• **WORK REQUEST**
Word for word, transcribe the material below from its first line to the line with "The figure presents", both included.

DATA EXTRACT below:
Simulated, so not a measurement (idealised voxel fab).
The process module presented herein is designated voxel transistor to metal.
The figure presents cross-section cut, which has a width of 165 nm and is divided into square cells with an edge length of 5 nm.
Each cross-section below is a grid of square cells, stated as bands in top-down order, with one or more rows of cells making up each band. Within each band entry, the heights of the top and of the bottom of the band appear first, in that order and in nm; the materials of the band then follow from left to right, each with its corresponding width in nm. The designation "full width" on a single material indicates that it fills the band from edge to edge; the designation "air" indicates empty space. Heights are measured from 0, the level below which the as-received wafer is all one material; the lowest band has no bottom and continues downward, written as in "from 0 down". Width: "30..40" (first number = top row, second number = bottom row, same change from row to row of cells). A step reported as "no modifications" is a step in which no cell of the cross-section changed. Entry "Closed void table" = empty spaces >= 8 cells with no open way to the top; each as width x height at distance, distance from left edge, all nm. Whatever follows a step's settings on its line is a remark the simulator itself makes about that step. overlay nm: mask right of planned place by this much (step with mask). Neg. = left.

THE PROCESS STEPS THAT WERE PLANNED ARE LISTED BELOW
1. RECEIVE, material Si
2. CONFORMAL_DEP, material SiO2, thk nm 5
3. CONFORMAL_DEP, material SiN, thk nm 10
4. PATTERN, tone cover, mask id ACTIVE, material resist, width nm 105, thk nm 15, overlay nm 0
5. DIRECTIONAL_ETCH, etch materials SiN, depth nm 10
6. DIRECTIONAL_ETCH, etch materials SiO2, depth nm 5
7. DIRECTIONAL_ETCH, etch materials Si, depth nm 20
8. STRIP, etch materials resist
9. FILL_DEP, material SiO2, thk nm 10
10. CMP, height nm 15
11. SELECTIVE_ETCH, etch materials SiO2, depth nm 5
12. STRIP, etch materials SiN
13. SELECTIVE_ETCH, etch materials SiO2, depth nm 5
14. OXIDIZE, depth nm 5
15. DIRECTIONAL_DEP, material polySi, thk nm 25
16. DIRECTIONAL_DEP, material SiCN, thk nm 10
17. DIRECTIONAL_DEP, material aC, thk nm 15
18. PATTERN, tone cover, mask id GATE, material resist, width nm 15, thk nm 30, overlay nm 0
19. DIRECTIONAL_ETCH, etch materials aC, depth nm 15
End of DATA EXTRACT.

• **TASK ANSWER**
Simulated, so not a measurement (idealised voxel fab).
The process module presented herein is designated voxel transistor to metal.
The figure presents cross-section cut, which has a width of 165 nm and is divided into square cells with an edge length of 5 nm.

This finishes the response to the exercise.